- ENTRIES PROVIDED -
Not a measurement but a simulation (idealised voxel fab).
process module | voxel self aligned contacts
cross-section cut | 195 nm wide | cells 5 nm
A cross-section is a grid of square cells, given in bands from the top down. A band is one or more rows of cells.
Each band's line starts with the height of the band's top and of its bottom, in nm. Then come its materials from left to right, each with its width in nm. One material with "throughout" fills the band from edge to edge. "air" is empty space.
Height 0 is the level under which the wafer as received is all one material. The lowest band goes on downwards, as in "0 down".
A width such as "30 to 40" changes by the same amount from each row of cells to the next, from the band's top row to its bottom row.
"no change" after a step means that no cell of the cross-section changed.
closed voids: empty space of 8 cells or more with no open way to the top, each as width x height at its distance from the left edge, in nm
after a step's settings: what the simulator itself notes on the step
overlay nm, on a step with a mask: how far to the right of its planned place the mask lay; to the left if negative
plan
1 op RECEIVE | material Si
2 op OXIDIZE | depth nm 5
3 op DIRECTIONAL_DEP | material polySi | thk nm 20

- WORK ORDER -
Only the lines from the start of the material through the line containing "A cross-section is" should be repeated, and they should be repeated exactly.

- ANSWER SECTION -
Not a measurement but a simulation (idealised voxel fab).
process module | voxel self aligned contacts
cross-section cut | 195 nm wide | cells 5 nm
A cross-section is a grid of square cells, given in bands from the top down. A band is one or more rows of cells.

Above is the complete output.